INFORMATION SUPPLIED
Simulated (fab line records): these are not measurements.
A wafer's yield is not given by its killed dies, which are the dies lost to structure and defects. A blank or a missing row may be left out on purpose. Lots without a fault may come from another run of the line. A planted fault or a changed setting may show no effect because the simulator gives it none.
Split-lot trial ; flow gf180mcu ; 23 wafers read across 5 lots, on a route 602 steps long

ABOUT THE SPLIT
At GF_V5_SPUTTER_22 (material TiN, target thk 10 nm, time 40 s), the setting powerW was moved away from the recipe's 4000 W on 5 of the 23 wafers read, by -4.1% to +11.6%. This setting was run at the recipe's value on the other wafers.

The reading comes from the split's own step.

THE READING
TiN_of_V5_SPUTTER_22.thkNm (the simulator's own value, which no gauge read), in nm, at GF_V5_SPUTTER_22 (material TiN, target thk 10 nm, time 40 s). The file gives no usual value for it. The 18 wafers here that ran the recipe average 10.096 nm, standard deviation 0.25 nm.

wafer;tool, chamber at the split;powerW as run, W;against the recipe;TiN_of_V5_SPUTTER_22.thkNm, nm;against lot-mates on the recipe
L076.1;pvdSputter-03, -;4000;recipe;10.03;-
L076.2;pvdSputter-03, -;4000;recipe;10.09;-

ASSIGNMENT
The lines to extract from the data above begin with the line containing "the other wafers." and end with the line containing "TiN_of_V5_SPUTTER_22.thkNm (the simulator's". Extract them exactly, including both.

RESULT
At GF_V5_SPUTTER_22 (material TiN, target thk 10 nm, time 40 s), the setting powerW was moved away from the recipe's 4000 W on 5 of the 23 wafers read, by -4.1% to +11.6%. This setting was run at the recipe's value on the other wafers.

The reading comes from the split's own step.

THE READING
TiN_of_V5_SPUTTER_22.thkNm (the simulator's own value, which no gauge read), in nm, at GF_V5_SPUTTER_22 (material TiN, target thk 10 nm, time 40 s). The file gives no usual value for it. The 18 wafers here that ran the recipe average 10.096 nm, standard deviation 0.25 nm.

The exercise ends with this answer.